REQUIRED ACTION: Your answer must be the lines of the entries below, exactly as written, from the first line through the line containing "L469 | day 25".

BEGIN
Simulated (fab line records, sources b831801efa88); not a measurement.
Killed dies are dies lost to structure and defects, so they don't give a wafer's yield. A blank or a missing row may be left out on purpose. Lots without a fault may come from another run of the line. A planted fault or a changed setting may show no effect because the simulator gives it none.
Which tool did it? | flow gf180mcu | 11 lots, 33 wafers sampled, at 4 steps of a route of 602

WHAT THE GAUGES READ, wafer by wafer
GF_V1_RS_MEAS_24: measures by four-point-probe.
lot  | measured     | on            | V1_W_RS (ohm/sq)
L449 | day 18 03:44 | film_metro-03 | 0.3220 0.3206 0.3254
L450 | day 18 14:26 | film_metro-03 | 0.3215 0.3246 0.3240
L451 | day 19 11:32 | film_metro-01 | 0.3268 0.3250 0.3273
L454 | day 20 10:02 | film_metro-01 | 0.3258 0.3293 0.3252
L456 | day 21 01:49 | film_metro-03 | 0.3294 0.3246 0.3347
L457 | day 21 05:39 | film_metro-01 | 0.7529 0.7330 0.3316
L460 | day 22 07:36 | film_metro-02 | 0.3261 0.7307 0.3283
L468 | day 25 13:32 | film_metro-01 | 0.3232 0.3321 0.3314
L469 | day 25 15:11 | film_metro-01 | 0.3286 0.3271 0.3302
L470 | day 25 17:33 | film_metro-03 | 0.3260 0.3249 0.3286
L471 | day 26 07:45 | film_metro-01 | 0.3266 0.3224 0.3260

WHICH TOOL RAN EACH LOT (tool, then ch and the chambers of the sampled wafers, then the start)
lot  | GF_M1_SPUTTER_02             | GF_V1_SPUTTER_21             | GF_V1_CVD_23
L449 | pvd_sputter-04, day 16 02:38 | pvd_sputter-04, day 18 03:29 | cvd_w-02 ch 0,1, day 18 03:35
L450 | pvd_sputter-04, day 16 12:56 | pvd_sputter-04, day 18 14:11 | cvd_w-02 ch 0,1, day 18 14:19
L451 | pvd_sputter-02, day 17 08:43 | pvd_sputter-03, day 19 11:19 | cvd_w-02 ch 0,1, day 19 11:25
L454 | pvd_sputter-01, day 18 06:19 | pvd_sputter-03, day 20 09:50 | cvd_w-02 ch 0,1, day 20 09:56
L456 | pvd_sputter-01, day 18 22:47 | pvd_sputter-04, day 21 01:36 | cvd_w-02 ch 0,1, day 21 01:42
END

WRITTEN SOLUTION:
Simulated (fab line records, sources b831801efa88); not a measurement.
Killed dies are dies lost to structure and defects, so they don't give a wafer's yield. A blank or a missing row may be left out on purpose. Lots without a fault may come from another run of the line. A planted fault or a changed setting may show no effect because the simulator gives it none.
Which tool did it? | flow gf180mcu | 11 lots, 33 wafers sampled, at 4 steps of a route of 602

WHAT THE GAUGES READ, wafer by wafer
GF_V1_RS_MEAS_24: measures by four-point-probe.
lot  | measured     | on            | V1_W_RS (ohm/sq)
L449 | day 18 03:44 | film_metro-03 | 0.3220 0.3206 0.3254
L450 | day 18 14:26 | film_metro-03 | 0.3215 0.3246 0.3240
L451 | day 19 11:32 | film_metro-01 | 0.3268 0.3250 0.3273
L454 | day 20 10:02 | film_metro-01 | 0.3258 0.3293 0.3252
L456 | day 21 01:49 | film_metro-03 | 0.3294 0.3246 0.3347
L457 | day 21 05:39 | film_metro-01 | 0.7529 0.7330 0.3316
L460 | day 22 07:36 | film_metro-02 | 0.3261 0.7307 0.3283
L468 | day 25 13:32 | film_metro-01 | 0.3232 0.3321 0.3314
L469 | day 25 15:11 | film_metro-01 | 0.3286 0.3271 0.3302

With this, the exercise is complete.